▸ ASSIGNMENT: Starting at the first line and ending at the last, output the data exactly.

▸ THE DATA:
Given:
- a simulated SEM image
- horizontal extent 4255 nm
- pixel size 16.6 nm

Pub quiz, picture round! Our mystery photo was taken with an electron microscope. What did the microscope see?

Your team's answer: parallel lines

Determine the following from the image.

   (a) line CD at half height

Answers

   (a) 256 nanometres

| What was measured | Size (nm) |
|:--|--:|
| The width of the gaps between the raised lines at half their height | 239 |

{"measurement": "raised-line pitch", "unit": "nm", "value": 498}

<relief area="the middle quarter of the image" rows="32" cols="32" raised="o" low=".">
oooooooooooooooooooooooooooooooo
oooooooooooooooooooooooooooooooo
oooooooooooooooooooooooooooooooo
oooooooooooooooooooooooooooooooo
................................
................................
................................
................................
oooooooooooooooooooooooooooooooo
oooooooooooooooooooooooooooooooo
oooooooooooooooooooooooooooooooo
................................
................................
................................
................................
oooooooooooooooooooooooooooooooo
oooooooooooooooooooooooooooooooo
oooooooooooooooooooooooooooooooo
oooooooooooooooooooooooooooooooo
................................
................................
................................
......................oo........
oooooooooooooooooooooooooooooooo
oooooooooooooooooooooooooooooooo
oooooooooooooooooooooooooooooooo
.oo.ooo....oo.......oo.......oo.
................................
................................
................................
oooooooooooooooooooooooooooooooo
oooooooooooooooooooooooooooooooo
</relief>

▸ YOUR SOLUTION:
Given:
- a simulated SEM image
- horizontal extent 4255 nm
- pixel size 16.6 nm

Pub quiz, picture round! Our mystery photo was taken with an electron microscope. What did the microscope see?

Your team's answer: parallel lines

Determine the following from the image.

   (a) line CD at half height

Answers

   (a) 256 nanometres

| What was measured | Size (nm) |
|:--|--:|
| The width of the gaps between the raised lines at half their height | 239 |

{"measurement": "raised-line pitch", "unit": "nm", "value": 498}

<relief area="the middle quarter of the image" rows="32" cols="32" raised="o" low=".">
oooooooooooooooooooooooooooooooo
oooooooooooooooooooooooooooooooo
oooooooooooooooooooooooooooooooo
oooooooooooooooooooooooooooooooo
................................
................................
................................
................................
oooooooooooooooooooooooooooooooo
oooooooooooooooooooooooooooooooo
oooooooooooooooooooooooooooooooo
................................
................................
................................
................................
oooooooooooooooooooooooooooooooo
oooooooooooooooooooooooooooooooo
oooooooooooooooooooooooooooooooo
oooooooooooooooooooooooooooooooo
................................
................................
................................
......................oo........
oooooooooooooooooooooooooooooooo
oooooooooooooooooooooooooooooooo
oooooooooooooooooooooooooooooooo
.oo.ooo....oo.......oo.......oo.
................................
................................
................................
oooooooooooooooooooooooooooooooo
oooooooooooooooooooooooooooooooo
</relief>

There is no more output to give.